• **EXERCISE**
A verbatim transcription of every record below is required.

== == ==

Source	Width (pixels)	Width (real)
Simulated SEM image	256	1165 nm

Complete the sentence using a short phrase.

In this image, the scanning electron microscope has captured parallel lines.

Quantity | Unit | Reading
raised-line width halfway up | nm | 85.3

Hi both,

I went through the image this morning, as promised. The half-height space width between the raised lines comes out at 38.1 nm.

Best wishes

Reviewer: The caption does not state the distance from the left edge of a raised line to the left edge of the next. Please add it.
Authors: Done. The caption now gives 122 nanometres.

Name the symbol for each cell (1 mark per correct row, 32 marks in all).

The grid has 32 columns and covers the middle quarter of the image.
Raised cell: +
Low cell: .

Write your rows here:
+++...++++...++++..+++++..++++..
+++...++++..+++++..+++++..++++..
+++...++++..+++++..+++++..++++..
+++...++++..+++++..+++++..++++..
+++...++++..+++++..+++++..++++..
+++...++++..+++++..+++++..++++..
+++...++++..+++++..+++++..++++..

== == ==

• **TASK ANSWER**
Source	Width (pixels)	Width (real)
Simulated SEM image	256	1165 nm

Complete the sentence using a short phrase.

In this image, the scanning electron microscope has captured parallel lines.

Quantity | Unit | Reading
raised-line width halfway up | nm | 85.3

Hi both,

I went through the image this morning, as promised. The half-height space width between the raised lines comes out at 38.1 nm.

Best wishes

Reviewer: The caption does not state the distance from the left edge of a raised line to the left edge of the next. Please add it.
Authors: Done. The caption now gives 122 nanometres.

Name the symbol for each cell (1 mark per correct row, 32 marks in all).

The grid has 32 columns and covers the middle quarter of the image.
Raised cell: +
Low cell: .

Write your rows here:
+++...++++...++++..+++++..++++..
+++...++++..+++++..+++++..++++..
+++...++++..+++++..+++++..++++..
+++...++++..+++++..+++++..++++..
+++...++++..+++++..+++++..++++..
+++...++++..+++++..+++++..++++..
+++...++++..+++++..+++++..++++..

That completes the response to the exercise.